**Exercise**
From the records below, extract only the lines running from the line with "Left after counting: implanter-03" to the line with "Counting left only this tool.", both lines included, reproducing them exactly.

**Stored data**
§ §

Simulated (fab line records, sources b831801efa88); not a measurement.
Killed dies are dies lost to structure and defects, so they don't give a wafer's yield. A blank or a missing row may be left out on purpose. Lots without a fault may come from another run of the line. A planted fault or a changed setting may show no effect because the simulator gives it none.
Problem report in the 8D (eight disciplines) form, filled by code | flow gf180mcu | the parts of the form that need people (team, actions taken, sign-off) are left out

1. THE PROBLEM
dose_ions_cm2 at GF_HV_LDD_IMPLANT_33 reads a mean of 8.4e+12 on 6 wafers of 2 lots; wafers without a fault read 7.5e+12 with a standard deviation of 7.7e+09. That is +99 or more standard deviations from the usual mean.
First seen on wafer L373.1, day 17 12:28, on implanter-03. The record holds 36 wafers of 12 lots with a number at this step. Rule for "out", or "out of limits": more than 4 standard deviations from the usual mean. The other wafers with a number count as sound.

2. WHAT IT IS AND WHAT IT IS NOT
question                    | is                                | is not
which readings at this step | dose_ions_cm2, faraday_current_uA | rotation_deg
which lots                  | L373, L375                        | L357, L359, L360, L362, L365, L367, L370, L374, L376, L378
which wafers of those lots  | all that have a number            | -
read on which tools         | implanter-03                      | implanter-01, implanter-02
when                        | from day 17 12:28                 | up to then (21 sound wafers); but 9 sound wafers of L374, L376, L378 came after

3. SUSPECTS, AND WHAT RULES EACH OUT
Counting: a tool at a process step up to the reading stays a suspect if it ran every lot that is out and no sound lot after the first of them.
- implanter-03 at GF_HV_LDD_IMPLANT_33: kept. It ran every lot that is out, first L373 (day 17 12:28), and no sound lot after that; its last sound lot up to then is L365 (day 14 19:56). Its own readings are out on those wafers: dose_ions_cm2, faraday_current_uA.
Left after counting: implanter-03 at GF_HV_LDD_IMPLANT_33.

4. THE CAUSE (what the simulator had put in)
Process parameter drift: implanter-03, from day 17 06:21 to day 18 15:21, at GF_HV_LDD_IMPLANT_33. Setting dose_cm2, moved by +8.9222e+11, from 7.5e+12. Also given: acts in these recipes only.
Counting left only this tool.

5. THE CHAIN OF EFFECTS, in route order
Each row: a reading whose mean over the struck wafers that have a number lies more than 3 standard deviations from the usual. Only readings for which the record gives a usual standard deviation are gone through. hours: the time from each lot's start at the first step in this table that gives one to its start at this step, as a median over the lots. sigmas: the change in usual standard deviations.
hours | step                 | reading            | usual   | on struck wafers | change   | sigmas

§ §

**Exercise response**
Left after counting: implanter-03 at GF_HV_LDD_IMPLANT_33.

4. THE CAUSE (what the simulator had put in)
Process parameter drift: implanter-03, from day 17 06:21 to day 18 15:21, at GF_HV_LDD_IMPLANT_33. Setting dose_cm2, moved by +8.9222e+11, from 7.5e+12. Also given: acts in these recipes only.
Counting left only this tool.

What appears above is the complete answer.